= Beginning of Section =

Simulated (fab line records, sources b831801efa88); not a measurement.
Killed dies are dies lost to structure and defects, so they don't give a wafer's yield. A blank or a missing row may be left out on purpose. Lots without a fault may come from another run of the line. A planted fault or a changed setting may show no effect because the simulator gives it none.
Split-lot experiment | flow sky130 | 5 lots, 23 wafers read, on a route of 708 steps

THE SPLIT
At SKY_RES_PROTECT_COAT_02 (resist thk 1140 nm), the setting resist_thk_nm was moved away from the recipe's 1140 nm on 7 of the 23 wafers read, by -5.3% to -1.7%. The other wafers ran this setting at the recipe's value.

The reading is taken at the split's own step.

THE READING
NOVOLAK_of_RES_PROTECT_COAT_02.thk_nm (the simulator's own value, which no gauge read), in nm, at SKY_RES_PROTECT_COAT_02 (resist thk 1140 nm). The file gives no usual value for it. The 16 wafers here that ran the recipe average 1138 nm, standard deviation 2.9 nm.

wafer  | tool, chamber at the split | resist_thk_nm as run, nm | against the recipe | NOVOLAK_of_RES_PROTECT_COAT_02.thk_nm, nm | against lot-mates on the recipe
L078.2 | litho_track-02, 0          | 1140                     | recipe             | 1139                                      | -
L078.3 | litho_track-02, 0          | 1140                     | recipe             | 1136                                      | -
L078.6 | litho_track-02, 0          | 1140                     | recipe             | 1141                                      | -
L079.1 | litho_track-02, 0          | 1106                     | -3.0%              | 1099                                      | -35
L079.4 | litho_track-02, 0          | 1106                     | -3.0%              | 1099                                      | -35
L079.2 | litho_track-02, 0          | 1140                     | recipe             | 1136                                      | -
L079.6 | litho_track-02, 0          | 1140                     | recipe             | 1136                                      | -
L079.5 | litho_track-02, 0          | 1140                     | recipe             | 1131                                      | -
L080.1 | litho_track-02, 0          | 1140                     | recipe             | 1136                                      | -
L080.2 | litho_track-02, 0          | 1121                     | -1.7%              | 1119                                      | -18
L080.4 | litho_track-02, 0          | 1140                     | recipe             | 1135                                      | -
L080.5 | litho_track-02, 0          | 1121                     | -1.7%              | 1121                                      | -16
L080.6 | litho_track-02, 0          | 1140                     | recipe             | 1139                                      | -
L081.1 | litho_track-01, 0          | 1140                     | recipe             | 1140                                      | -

= End of Section =

### Action item
From the first line of the listing above through the line that contains "L078.2 | litho_track-02, 0", retype every line exactly, and write nothing else.

### Worked solution
Simulated (fab line records, sources b831801efa88); not a measurement.
Killed dies are dies lost to structure and defects, so they don't give a wafer's yield. A blank or a missing row may be left out on purpose. Lots without a fault may come from another run of the line. A planted fault or a changed setting may show no effect because the simulator gives it none.
Split-lot experiment | flow sky130 | 5 lots, 23 wafers read, on a route of 708 steps

THE SPLIT
At SKY_RES_PROTECT_COAT_02 (resist thk 1140 nm), the setting resist_thk_nm was moved away from the recipe's 1140 nm on 7 of the 23 wafers read, by -5.3% to -1.7%. The other wafers ran this setting at the recipe's value.

The reading is taken at the split's own step.

THE READING
NOVOLAK_of_RES_PROTECT_COAT_02.thk_nm (the simulator's own value, which no gauge read), in nm, at SKY_RES_PROTECT_COAT_02 (resist thk 1140 nm). The file gives no usual value for it. The 16 wafers here that ran the recipe average 1138 nm, standard deviation 2.9 nm.

wafer  | tool, chamber at the split | resist_thk_nm as run, nm | against the recipe | NOVOLAK_of_RES_PROTECT_COAT_02.thk_nm, nm | against lot-mates on the recipe
L078.2 | litho_track-02, 0          | 1140                     | recipe             | 1139                                      | -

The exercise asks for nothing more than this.